Exercise: Print verbatim the opening line of the material and every subsequent line through the one containing "What will run 9 give?".

◆ ◆ ◆ ◆

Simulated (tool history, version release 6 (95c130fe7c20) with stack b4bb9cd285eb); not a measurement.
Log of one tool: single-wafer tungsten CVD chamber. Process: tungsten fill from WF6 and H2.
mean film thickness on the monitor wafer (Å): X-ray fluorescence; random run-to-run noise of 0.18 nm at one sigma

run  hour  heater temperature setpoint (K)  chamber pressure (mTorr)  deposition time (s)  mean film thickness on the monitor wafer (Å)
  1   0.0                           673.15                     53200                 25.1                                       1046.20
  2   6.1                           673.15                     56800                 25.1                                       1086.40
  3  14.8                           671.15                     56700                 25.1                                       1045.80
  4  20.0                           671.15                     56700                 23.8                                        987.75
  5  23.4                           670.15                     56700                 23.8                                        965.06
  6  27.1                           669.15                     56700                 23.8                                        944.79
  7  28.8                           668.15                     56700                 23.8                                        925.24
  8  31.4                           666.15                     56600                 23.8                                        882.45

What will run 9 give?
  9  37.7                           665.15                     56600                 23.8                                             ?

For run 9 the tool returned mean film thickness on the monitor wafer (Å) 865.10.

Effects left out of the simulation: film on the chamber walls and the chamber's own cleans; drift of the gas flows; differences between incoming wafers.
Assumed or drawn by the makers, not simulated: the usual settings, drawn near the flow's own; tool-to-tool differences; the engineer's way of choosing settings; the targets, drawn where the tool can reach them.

◆ ◆ ◆ ◆

Exercise answer:
Simulated (tool history, version release 6 (95c130fe7c20) with stack b4bb9cd285eb); not a measurement.
Log of one tool: single-wafer tungsten CVD chamber. Process: tungsten fill from WF6 and H2.
mean film thickness on the monitor wafer (Å): X-ray fluorescence; random run-to-run noise of 0.18 nm at one sigma

run  hour  heater temperature setpoint (K)  chamber pressure (mTorr)  deposition time (s)  mean film thickness on the monitor wafer (Å)
  1   0.0                           673.15                     53200                 25.1                                       1046.20
  2   6.1                           673.15                     56800                 25.1                                       1086.40
  3  14.8                           671.15                     56700                 25.1                                       1045.80
  4  20.0                           671.15                     56700                 23.8                                        987.75
  5  23.4                           670.15                     56700                 23.8                                        965.06
  6  27.1                           669.15                     56700                 23.8                                        944.79
  7  28.8                           668.15                     56700                 23.8                                        925.24
  8  31.4                           666.15                     56600                 23.8                                        882.45

What will run 9 give?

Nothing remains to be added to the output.